In the entries below, which lines run from the one containing "B1: film thickness" to the one containing "R1: thickness taken"? Copy exactly those lines, ends included, and no others.

--- Provided information Enclosed Below ---

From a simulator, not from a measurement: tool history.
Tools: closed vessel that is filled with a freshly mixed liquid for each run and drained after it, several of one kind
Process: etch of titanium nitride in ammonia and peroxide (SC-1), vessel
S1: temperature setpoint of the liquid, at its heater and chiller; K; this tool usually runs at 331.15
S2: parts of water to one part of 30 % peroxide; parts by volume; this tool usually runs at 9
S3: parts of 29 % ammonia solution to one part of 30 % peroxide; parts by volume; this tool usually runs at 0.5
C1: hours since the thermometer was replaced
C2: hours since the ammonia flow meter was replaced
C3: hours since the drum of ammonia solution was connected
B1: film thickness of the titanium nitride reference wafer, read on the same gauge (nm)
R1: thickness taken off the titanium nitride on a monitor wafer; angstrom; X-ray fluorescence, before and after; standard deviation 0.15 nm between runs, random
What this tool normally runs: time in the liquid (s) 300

--- End of Enclosed Provided information ---

_Answer area:_
B1: film thickness of the titanium nitride reference wafer, read on the same gauge (nm)
R1: thickness taken off the titanium nitride on a monitor wafer; angstrom; X-ray fluorescence, before and after; standard deviation 0.15 nm between runs, random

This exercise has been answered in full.